WORK ORDER:
Copy out the entries below exactly as they stand, but only from the line containing "No, it is a" through the line containing "centre to centre".

============================================================
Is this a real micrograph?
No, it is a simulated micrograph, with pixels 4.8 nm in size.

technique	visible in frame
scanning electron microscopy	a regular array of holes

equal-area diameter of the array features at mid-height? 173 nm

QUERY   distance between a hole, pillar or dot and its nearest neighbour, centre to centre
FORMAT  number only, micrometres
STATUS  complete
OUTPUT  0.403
============================================================

EXERCISE OUTPUT:
No, it is a simulated micrograph, with pixels 4.8 nm in size.

technique	visible in frame
scanning electron microscopy	a regular array of holes

equal-area diameter of the array features at mid-height? 173 nm

QUERY   distance between a hole, pillar or dot and its nearest neighbour, centre to centre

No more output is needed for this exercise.